Given data:
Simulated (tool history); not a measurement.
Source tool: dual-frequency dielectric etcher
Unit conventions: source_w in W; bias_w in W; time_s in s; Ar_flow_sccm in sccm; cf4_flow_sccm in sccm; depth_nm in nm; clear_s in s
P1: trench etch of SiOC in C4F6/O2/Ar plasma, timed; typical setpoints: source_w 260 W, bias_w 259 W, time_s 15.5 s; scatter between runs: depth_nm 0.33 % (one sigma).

Work order: Write out the data above once more, exactly as it reads.

Response:
Simulated (tool history); not a measurement.
Source tool: dual-frequency dielectric etcher
Unit conventions: source_w in W; bias_w in W; time_s in s; Ar_flow_sccm in sccm; cf4_flow_sccm in sccm; depth_nm in nm; clear_s in s
P1: trench etch of SiOC in C4F6/O2/Ar plasma, timed; typical setpoints: source_w 260 W, bias_w 259 W, time_s 15.5 s; scatter between runs: depth_nm 0.33 % (one sigma).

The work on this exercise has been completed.